Could you reproduce every entry that follows, exactly as shown?

# # #

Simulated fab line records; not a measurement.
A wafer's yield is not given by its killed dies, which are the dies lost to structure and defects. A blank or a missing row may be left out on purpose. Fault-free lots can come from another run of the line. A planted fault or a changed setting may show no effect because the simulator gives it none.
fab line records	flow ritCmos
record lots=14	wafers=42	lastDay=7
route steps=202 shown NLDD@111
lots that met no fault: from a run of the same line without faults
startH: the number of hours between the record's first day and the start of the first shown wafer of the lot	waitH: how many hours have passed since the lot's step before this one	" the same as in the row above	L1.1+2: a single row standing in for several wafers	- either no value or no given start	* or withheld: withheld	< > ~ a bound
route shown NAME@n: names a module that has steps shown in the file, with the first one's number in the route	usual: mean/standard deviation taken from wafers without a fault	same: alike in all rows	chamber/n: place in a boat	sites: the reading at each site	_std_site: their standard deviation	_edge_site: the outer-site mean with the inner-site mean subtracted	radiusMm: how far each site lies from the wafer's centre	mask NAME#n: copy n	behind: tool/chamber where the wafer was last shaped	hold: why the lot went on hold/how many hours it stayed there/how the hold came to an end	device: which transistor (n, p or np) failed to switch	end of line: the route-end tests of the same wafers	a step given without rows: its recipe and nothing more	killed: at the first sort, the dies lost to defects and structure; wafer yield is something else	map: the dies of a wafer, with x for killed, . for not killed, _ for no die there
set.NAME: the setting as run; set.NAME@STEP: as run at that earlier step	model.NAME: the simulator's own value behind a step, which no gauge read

# # #

» RESULT:
Simulated fab line records; not a measurement.
A wafer's yield is not given by its killed dies, which are the dies lost to structure and defects. A blank or a missing row may be left out on purpose. Fault-free lots can come from another run of the line. A planted fault or a changed setting may show no effect because the simulator gives it none.
fab line records	flow ritCmos
record lots=14	wafers=42	lastDay=7
route steps=202 shown NLDD@111
lots that met no fault: from a run of the same line without faults
startH: the number of hours between the record's first day and the start of the first shown wafer of the lot	waitH: how many hours have passed since the lot's step before this one	" the same as in the row above	L1.1+2: a single row standing in for several wafers	- either no value or no given start	* or withheld: withheld	< > ~ a bound
route shown NAME@n: names a module that has steps shown in the file, with the first one's number in the route	usual: mean/standard deviation taken from wafers without a fault	same: alike in all rows	chamber/n: place in a boat	sites: the reading at each site	_std_site: their standard deviation	_edge_site: the outer-site mean with the inner-site mean subtracted	radiusMm: how far each site lies from the wafer's centre	mask NAME#n: copy n	behind: tool/chamber where the wafer was last shaped	hold: why the lot went on hold/how many hours it stayed there/how the hold came to an end	device: which transistor (n, p or np) failed to switch	end of line: the route-end tests of the same wafers	a step given without rows: its recipe and nothing more	killed: at the first sort, the dies lost to defects and structure; wafer yield is something else	map: the dies of a wafer, with x for killed, . for not killed, _ for no die there
set.NAME: the setting as run; set.NAME@STEP: as run at that earlier step	model.NAME: the simulator's own value behind a step, which no gauge read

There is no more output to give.